# Requirement
Below is a listing. Set down exactly the lines from the one containing "sound on overlay-02, day" through the one containing "drypump_motor_current_A, oes_product_au, throttle_valve_pct", both ends included, and leave out the rest.

# Provided records
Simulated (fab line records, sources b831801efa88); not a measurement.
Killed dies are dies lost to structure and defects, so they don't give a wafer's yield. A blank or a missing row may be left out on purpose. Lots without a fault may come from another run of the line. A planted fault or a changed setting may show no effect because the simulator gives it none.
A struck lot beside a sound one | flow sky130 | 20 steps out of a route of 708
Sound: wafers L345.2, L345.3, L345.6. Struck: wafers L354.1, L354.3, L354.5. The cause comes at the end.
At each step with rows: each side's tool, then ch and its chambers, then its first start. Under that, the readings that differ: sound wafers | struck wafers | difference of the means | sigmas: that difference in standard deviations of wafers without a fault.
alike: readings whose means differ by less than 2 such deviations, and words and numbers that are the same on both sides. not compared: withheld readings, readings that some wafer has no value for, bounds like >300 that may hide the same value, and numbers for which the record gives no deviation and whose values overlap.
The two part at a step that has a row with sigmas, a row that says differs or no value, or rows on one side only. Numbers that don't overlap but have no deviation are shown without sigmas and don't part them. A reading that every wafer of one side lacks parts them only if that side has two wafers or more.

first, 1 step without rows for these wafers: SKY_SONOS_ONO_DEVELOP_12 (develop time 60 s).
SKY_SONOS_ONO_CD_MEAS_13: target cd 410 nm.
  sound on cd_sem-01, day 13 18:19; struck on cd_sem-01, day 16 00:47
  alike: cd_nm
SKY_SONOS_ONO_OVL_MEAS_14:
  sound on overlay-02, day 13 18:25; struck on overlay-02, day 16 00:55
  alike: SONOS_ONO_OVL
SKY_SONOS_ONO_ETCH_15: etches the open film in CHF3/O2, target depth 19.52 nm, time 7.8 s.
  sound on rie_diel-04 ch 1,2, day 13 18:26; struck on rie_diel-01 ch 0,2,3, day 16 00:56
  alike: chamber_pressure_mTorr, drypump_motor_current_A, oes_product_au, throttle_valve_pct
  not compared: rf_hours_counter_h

# Answer section
  sound on overlay-02, day 13 18:25; struck on overlay-02, day 16 00:55
  alike: SONOS_ONO_OVL
SKY_SONOS_ONO_ETCH_15: etches the open film in CHF3/O2, target depth 19.52 nm, time 7.8 s.
  sound on rie_diel-04 ch 1,2, day 13 18:26; struck on rie_diel-01 ch 0,2,3, day 16 00:56
  alike: chamber_pressure_mTorr, drypump_motor_current_A, oes_product_au, throttle_valve_pct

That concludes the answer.